• ASSIGNED TASK: This exercise calls for an exact transcription. Set down every record below.

[[ SUPPLIED ENTRIES open ]]

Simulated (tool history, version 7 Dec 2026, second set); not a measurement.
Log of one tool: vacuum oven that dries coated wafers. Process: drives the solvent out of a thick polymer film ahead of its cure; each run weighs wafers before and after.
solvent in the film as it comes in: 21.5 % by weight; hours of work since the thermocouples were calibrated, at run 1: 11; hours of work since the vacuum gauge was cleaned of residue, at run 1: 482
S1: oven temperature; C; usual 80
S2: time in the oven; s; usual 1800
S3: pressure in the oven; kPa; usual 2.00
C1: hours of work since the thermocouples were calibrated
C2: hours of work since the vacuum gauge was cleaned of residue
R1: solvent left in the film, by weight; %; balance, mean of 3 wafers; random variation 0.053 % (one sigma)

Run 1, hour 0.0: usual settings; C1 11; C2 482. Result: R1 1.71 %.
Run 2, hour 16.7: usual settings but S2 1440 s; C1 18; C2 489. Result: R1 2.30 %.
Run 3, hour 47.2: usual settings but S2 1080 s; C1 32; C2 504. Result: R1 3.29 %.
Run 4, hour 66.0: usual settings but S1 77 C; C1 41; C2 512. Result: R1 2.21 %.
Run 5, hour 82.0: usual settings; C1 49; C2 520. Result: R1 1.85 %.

[[ SUPPLIED ENTRIES closed ]]

• WRITTEN ANSWER:
Simulated (tool history, version 7 Dec 2026, second set); not a measurement.
Log of one tool: vacuum oven that dries coated wafers. Process: drives the solvent out of a thick polymer film ahead of its cure; each run weighs wafers before and after.
solvent in the film as it comes in: 21.5 % by weight; hours of work since the thermocouples were calibrated, at run 1: 11; hours of work since the vacuum gauge was cleaned of residue, at run 1: 482
S1: oven temperature; C; usual 80
S2: time in the oven; s; usual 1800
S3: pressure in the oven; kPa; usual 2.00
C1: hours of work since the thermocouples were calibrated
C2: hours of work since the vacuum gauge was cleaned of residue
R1: solvent left in the film, by weight; %; balance, mean of 3 wafers; random variation 0.053 % (one sigma)

Run 1, hour 0.0: usual settings; C1 11; C2 482. Result: R1 1.71 %.
Run 2, hour 16.7: usual settings but S2 1440 s; C1 18; C2 489. Result: R1 2.30 %.
Run 3, hour 47.2: usual settings but S2 1080 s; C1 32; C2 504. Result: R1 3.29 %.
Run 4, hour 66.0: usual settings but S1 77 C; C1 41; C2 512. Result: R1 2.21 %.
Run 5, hour 82.0: usual settings; C1 49; C2 520. Result: R1 1.85 %.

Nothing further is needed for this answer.